===== Information supplied

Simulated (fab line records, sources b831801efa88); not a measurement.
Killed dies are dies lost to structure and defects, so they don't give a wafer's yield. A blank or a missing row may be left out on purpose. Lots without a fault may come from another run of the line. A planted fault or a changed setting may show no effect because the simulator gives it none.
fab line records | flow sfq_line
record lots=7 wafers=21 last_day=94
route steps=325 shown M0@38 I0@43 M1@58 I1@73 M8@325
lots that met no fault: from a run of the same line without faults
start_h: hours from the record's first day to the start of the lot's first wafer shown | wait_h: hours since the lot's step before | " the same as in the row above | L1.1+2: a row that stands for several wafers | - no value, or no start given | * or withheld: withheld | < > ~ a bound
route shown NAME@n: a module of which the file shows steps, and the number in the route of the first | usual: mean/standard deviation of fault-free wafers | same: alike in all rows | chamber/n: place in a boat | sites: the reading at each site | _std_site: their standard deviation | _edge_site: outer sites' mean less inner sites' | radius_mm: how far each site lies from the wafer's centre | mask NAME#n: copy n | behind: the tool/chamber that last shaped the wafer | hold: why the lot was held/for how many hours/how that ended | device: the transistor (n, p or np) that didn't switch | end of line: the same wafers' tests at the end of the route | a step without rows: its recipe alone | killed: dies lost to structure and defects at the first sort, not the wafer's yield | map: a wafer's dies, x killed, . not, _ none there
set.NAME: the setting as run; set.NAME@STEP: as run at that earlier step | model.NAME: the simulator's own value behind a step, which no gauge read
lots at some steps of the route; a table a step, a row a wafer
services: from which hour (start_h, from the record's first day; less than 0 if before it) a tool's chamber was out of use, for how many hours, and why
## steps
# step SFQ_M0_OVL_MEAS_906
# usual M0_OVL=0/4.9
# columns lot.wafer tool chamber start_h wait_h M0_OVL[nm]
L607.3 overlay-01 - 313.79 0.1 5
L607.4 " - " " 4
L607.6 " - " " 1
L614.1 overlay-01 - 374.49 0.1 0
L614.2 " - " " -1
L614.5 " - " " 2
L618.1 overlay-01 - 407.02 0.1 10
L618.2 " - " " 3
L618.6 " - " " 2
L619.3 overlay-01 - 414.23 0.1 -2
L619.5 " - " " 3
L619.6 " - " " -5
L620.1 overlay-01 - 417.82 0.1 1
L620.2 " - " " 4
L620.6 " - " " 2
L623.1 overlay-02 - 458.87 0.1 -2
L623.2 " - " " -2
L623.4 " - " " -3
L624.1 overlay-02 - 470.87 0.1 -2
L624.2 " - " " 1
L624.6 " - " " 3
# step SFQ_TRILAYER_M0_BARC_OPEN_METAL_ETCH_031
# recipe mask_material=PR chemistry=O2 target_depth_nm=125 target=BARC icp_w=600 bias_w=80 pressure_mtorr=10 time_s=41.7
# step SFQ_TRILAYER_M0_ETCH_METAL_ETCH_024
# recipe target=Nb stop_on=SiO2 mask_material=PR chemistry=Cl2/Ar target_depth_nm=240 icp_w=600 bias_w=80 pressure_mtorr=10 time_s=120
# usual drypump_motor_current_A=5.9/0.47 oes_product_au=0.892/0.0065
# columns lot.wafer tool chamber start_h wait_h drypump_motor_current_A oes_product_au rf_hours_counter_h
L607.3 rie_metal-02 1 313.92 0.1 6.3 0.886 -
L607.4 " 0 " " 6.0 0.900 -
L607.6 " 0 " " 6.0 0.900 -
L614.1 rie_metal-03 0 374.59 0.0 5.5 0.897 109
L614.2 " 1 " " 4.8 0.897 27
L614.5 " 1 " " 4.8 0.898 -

==========

▶ [Assigned task]: Look above for the line containing "L623.1 overlay-02 - 458.87 0.1 -2" and the line containing "4.8 0.897 27". Transcribe both, with the lines between them, exactly.

▶ [Task answer]:
L623.1 overlay-02 - 458.87 0.1 -2
L623.2 " - " " -2
L623.4 " - " " -3
L624.1 overlay-02 - 470.87 0.1 -2
L624.2 " - " " 1
L624.6 " - " " 3
# step SFQ_TRILAYER_M0_BARC_OPEN_METAL_ETCH_031
# recipe mask_material=PR chemistry=O2 target_depth_nm=125 target=BARC icp_w=600 bias_w=80 pressure_mtorr=10 time_s=41.7
# step SFQ_TRILAYER_M0_ETCH_METAL_ETCH_024
# recipe target=Nb stop_on=SiO2 mask_material=PR chemistry=Cl2/Ar target_depth_nm=240 icp_w=600 bias_w=80 pressure_mtorr=10 time_s=120
# usual drypump_motor_current_A=5.9/0.47 oes_product_au=0.892/0.0065
# columns lot.wafer tool chamber start_h wait_h drypump_motor_current_A oes_product_au rf_hours_counter_h
L607.3 rie_metal-02 1 313.92 0.1 6.3 0.886 -
L607.4 " 0 " " 6.0 0.900 -
L607.6 " 0 " " 6.0 0.900 -
L614.1 rie_metal-03 0 374.59 0.0 5.5 0.897 109
L614.2 " 1 " " 4.8 0.897 27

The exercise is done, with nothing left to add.